## [INPUT DATA]
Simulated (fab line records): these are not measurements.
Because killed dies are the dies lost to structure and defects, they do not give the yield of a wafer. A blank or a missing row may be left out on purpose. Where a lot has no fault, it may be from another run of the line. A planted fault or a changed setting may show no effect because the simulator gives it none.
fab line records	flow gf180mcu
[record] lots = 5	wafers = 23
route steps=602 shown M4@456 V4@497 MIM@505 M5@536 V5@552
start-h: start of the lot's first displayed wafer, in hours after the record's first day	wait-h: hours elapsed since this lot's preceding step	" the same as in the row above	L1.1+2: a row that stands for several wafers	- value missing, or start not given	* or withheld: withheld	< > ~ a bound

## [WORK REQUEST]
Please output the listing above exactly, every line included.

## [EXERCISE ANSWER]
Simulated (fab line records): these are not measurements.
Because killed dies are the dies lost to structure and defects, they do not give the yield of a wafer. A blank or a missing row may be left out on purpose. Where a lot has no fault, it may be from another run of the line. A planted fault or a changed setting may show no effect because the simulator gives it none.
fab line records	flow gf180mcu
[record] lots = 5	wafers = 23
route steps=602 shown M4@456 V4@497 MIM@505 M5@536 V5@552
start-h: start of the lot's first displayed wafer, in hours after the record's first day	wait-h: hours elapsed since this lot's preceding step	" the same as in the row above	L1.1+2: a row that stands for several wafers	- value missing, or start not given	* or withheld: withheld	< > ~ a bound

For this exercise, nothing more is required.